=== Begin Enclosure ===

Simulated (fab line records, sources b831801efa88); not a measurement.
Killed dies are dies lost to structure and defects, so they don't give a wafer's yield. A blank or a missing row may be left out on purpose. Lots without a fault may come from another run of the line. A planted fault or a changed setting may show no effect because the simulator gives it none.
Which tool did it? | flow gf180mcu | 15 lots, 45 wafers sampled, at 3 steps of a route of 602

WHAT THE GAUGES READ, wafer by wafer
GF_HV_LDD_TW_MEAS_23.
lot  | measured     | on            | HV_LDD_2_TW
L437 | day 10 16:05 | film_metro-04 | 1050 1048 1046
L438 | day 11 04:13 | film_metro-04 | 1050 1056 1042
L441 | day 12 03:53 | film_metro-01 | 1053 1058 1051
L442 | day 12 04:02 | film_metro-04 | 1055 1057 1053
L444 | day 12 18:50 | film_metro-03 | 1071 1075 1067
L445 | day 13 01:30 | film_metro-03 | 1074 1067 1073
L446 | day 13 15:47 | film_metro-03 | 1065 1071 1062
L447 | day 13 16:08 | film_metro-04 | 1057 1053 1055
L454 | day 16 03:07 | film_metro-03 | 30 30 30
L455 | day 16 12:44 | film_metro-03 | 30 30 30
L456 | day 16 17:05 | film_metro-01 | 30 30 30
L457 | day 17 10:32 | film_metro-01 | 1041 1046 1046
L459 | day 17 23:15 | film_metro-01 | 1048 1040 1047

=== End Enclosure ===

BRIEF:
Line by line, reproduce the data exactly as given.

TASK RESULT:
Simulated (fab line records, sources b831801efa88); not a measurement.
Killed dies are dies lost to structure and defects, so they don't give a wafer's yield. A blank or a missing row may be left out on purpose. Lots without a fault may come from another run of the line. A planted fault or a changed setting may show no effect because the simulator gives it none.
Which tool did it? | flow gf180mcu | 15 lots, 45 wafers sampled, at 3 steps of a route of 602

WHAT THE GAUGES READ, wafer by wafer
GF_HV_LDD_TW_MEAS_23.
lot  | measured     | on            | HV_LDD_2_TW
L437 | day 10 16:05 | film_metro-04 | 1050 1048 1046
L438 | day 11 04:13 | film_metro-04 | 1050 1056 1042
L441 | day 12 03:53 | film_metro-01 | 1053 1058 1051
L442 | day 12 04:02 | film_metro-04 | 1055 1057 1053
L444 | day 12 18:50 | film_metro-03 | 1071 1075 1067
L445 | day 13 01:30 | film_metro-03 | 1074 1067 1073
L446 | day 13 15:47 | film_metro-03 | 1065 1071 1062
L447 | day 13 16:08 | film_metro-04 | 1057 1053 1055
L454 | day 16 03:07 | film_metro-03 | 30 30 30
L455 | day 16 12:44 | film_metro-03 | 30 30 30
L456 | day 16 17:05 | film_metro-01 | 30 30 30
L457 | day 17 10:32 | film_metro-01 | 1041 1046 1046
L459 | day 17 23:15 | film_metro-01 | 1048 1040 1047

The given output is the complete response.